### Work task
Every line of the material should be output exactly as written.

(Dataset)

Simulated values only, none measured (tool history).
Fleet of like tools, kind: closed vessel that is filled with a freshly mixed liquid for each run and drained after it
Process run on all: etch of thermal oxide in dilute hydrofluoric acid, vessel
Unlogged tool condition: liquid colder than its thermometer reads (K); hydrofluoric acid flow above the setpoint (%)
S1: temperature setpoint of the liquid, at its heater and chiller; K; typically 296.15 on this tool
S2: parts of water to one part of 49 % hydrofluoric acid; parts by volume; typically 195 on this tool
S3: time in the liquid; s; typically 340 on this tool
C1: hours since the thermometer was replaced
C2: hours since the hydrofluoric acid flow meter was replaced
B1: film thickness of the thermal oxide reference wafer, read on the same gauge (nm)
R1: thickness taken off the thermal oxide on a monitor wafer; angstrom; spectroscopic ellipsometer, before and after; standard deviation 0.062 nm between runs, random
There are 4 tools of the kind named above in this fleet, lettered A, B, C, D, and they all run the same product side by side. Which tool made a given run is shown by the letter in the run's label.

(End Dataset)

### Task result
Simulated values only, none measured (tool history).
Fleet of like tools, kind: closed vessel that is filled with a freshly mixed liquid for each run and drained after it
Process run on all: etch of thermal oxide in dilute hydrofluoric acid, vessel
Unlogged tool condition: liquid colder than its thermometer reads (K); hydrofluoric acid flow above the setpoint (%)
S1: temperature setpoint of the liquid, at its heater and chiller; K; typically 296.15 on this tool
S2: parts of water to one part of 49 % hydrofluoric acid; parts by volume; typically 195 on this tool
S3: time in the liquid; s; typically 340 on this tool
C1: hours since the thermometer was replaced
C2: hours since the hydrofluoric acid flow meter was replaced
B1: film thickness of the thermal oxide reference wafer, read on the same gauge (nm)
R1: thickness taken off the thermal oxide on a monitor wafer; angstrom; spectroscopic ellipsometer, before and after; standard deviation 0.062 nm between runs, random
There are 4 tools of the kind named above in this fleet, lettered A, B, C, D, and they all run the same product side by side. Which tool made a given run is shown by the letter in the run's label.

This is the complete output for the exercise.